Please repeat the listing in its entirety, without any alteration.

START Supplied entries
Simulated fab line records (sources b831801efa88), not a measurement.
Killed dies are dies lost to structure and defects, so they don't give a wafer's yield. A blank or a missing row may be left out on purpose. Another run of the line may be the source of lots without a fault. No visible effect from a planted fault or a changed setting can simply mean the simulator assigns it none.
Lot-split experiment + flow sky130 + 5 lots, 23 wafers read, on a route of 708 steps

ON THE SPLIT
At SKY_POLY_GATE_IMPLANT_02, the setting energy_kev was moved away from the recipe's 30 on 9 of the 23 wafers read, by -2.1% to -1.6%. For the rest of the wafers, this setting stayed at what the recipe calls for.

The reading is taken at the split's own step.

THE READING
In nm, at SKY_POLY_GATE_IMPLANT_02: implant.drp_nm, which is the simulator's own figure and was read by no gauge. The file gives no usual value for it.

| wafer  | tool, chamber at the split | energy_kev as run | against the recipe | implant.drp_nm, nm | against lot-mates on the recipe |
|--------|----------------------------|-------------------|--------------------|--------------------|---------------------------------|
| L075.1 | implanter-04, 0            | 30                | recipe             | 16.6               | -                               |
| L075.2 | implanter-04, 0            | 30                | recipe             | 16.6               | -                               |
END Supplied entries

§ **Written response**:
Simulated fab line records (sources b831801efa88), not a measurement.
Killed dies are dies lost to structure and defects, so they don't give a wafer's yield. A blank or a missing row may be left out on purpose. Another run of the line may be the source of lots without a fault. No visible effect from a planted fault or a changed setting can simply mean the simulator assigns it none.
Lot-split experiment + flow sky130 + 5 lots, 23 wafers read, on a route of 708 steps

ON THE SPLIT
At SKY_POLY_GATE_IMPLANT_02, the setting energy_kev was moved away from the recipe's 30 on 9 of the 23 wafers read, by -2.1% to -1.6%. For the rest of the wafers, this setting stayed at what the recipe calls for.

The reading is taken at the split's own step.

THE READING
In nm, at SKY_POLY_GATE_IMPLANT_02: implant.drp_nm, which is the simulator's own figure and was read by no gauge. The file gives no usual value for it.

| wafer  | tool, chamber at the split | energy_kev as run | against the recipe | implant.drp_nm, nm | against lot-mates on the recipe |
|--------|----------------------------|-------------------|--------------------|--------------------|---------------------------------|
| L075.1 | implanter-04, 0            | 30                | recipe             | 16.6               | -                               |
| L075.2 | implanter-04, 0            | 30                | recipe             | 16.6               | -                               |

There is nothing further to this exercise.